WORK ITEM
Retype, word for word, each line between the lines holding "step 1: RECEIVE (material Si)" and "step 7: EPI (material Ru; thk nm 10)", inclusive, and leave the rest of the data alone.

------------------------
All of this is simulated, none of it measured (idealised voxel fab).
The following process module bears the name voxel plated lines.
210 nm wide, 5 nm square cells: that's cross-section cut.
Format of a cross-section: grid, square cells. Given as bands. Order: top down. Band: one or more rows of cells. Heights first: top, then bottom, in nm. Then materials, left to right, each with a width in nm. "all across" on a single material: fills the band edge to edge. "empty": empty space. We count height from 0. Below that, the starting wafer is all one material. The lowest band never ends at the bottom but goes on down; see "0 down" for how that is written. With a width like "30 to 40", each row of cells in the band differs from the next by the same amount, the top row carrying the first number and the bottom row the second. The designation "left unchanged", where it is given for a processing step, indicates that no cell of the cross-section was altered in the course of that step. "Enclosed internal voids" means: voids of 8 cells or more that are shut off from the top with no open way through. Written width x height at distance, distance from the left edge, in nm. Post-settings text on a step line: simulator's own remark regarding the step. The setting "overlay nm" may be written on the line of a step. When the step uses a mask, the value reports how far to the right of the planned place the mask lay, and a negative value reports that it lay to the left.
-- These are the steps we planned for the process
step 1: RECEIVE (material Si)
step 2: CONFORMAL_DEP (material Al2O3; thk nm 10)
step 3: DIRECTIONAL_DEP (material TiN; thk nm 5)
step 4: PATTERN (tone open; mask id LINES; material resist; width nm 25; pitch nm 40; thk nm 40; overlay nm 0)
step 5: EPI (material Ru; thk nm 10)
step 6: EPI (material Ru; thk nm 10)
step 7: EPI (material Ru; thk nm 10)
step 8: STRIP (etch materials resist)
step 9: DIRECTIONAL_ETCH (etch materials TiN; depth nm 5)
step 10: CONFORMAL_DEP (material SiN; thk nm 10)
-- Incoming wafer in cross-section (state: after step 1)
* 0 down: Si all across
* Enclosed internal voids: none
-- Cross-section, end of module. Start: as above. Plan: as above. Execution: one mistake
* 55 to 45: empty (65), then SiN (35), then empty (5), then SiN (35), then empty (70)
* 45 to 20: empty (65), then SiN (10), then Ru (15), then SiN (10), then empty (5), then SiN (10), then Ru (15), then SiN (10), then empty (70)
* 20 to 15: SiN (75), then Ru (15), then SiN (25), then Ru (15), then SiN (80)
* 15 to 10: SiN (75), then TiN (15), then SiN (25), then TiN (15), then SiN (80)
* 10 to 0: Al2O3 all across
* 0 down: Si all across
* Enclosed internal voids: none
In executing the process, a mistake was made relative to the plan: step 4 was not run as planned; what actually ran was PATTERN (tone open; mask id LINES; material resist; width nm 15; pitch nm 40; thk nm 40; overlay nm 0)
------------------------

TASK RESPONSE
step 1: RECEIVE (material Si)
step 2: CONFORMAL_DEP (material Al2O3; thk nm 10)
step 3: DIRECTIONAL_DEP (material TiN; thk nm 5)
step 4: PATTERN (tone open; mask id LINES; material resist; width nm 25; pitch nm 40; thk nm 40; overlay nm 0)
step 5: EPI (material Ru; thk nm 10)
step 6: EPI (material Ru; thk nm 10)
step 7: EPI (material Ru; thk nm 10)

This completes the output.